= = =
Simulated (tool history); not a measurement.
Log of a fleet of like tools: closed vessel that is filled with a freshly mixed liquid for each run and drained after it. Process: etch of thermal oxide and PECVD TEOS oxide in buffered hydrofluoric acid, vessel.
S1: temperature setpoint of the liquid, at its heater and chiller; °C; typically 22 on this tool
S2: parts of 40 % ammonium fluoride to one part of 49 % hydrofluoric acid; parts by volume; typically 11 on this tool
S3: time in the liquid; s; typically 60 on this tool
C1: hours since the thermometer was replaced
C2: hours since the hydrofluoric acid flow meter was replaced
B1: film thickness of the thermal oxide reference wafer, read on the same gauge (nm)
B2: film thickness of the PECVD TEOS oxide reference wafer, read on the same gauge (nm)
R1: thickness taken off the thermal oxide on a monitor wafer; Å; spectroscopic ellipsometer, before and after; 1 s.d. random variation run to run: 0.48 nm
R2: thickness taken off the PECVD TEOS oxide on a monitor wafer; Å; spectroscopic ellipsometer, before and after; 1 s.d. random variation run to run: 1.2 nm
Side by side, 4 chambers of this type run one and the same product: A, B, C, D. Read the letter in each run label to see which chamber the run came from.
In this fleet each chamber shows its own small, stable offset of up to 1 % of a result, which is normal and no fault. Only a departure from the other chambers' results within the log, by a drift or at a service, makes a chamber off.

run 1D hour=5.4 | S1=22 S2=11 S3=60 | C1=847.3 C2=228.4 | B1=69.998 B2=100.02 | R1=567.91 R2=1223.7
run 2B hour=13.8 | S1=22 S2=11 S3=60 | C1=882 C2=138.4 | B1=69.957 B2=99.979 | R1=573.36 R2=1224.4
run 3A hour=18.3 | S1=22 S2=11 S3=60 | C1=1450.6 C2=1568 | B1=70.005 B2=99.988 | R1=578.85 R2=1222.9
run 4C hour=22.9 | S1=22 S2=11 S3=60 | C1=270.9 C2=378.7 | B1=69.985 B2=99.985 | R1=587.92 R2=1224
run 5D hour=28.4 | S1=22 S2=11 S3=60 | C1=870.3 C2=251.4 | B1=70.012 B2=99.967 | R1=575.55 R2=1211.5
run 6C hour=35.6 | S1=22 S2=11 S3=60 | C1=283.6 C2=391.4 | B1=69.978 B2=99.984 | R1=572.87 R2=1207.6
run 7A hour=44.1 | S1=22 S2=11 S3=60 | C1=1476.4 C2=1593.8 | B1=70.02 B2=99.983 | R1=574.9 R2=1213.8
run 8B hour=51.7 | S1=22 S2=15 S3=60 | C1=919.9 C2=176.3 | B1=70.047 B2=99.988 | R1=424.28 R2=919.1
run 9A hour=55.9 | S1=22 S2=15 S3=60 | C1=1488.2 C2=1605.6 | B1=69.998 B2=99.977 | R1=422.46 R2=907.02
= = =

ACTIVITY: All that belongs in the answer is an exact copy of the lines from the start of the records above through the line with "R1: thickness taken".

TASK OUTPUT:
Simulated (tool history); not a measurement.
Log of a fleet of like tools: closed vessel that is filled with a freshly mixed liquid for each run and drained after it. Process: etch of thermal oxide and PECVD TEOS oxide in buffered hydrofluoric acid, vessel.
S1: temperature setpoint of the liquid, at its heater and chiller; °C; typically 22 on this tool
S2: parts of 40 % ammonium fluoride to one part of 49 % hydrofluoric acid; parts by volume; typically 11 on this tool
S3: time in the liquid; s; typically 60 on this tool
C1: hours since the thermometer was replaced
C2: hours since the hydrofluoric acid flow meter was replaced
B1: film thickness of the thermal oxide reference wafer, read on the same gauge (nm)
B2: film thickness of the PECVD TEOS oxide reference wafer, read on the same gauge (nm)
R1: thickness taken off the thermal oxide on a monitor wafer; Å; spectroscopic ellipsometer, before and after; 1 s.d. random variation run to run: 0.48 nm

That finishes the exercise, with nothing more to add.